[ACTION ITEM]
What is needed is an exact retyping of the records below, from the first line through the line that contains "It should be".

[SUPPLIED INFORMATION]
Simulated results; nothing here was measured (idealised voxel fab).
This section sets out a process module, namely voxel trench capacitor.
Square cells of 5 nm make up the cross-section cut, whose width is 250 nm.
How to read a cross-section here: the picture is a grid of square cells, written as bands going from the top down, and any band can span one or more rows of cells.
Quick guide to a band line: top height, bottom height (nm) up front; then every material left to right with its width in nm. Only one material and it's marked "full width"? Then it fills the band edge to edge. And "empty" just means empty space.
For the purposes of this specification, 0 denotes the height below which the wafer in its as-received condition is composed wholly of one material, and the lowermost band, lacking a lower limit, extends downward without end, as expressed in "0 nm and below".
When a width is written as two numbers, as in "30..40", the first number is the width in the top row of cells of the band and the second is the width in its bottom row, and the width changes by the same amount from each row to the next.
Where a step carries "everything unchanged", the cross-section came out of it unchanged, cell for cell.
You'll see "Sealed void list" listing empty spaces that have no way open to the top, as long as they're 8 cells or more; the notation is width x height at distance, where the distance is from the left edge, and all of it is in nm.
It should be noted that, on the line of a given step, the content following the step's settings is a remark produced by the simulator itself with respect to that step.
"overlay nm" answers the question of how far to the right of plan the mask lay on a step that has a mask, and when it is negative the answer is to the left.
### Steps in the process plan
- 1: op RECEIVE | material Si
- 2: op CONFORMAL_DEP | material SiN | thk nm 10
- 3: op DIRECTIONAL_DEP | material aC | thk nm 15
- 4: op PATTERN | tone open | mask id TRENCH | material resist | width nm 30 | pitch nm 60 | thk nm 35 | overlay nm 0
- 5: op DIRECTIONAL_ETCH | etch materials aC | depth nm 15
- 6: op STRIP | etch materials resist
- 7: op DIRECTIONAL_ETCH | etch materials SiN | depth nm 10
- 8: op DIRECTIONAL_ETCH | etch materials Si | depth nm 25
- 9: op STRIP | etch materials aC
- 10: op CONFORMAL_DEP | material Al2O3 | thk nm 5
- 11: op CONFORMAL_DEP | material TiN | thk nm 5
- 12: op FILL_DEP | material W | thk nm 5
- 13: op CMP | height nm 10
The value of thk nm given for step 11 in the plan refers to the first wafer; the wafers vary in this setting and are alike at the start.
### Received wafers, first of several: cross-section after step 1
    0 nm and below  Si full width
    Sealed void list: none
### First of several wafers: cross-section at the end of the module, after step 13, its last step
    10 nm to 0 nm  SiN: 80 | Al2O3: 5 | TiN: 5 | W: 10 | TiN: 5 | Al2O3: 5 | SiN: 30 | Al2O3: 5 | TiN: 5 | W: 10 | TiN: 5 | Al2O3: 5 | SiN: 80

[EXERCISE RESULT]
Simulated results; nothing here was measured (idealised voxel fab).
This section sets out a process module, namely voxel trench capacitor.
Square cells of 5 nm make up the cross-section cut, whose width is 250 nm.
How to read a cross-section here: the picture is a grid of square cells, written as bands going from the top down, and any band can span one or more rows of cells.
Quick guide to a band line: top height, bottom height (nm) up front; then every material left to right with its width in nm. Only one material and it's marked "full width"? Then it fills the band edge to edge. And "empty" just means empty space.
For the purposes of this specification, 0 denotes the height below which the wafer in its as-received condition is composed wholly of one material, and the lowermost band, lacking a lower limit, extends downward without end, as expressed in "0 nm and below".
When a width is written as two numbers, as in "30..40", the first number is the width in the top row of cells of the band and the second is the width in its bottom row, and the width changes by the same amount from each row to the next.
Where a step carries "everything unchanged", the cross-section came out of it unchanged, cell for cell.
You'll see "Sealed void list" listing empty spaces that have no way open to the top, as long as they're 8 cells or more; the notation is width x height at distance, where the distance is from the left edge, and all of it is in nm.
It should be noted that, on the line of a given step, the content following the step's settings is a remark produced by the simulator itself with respect to that step.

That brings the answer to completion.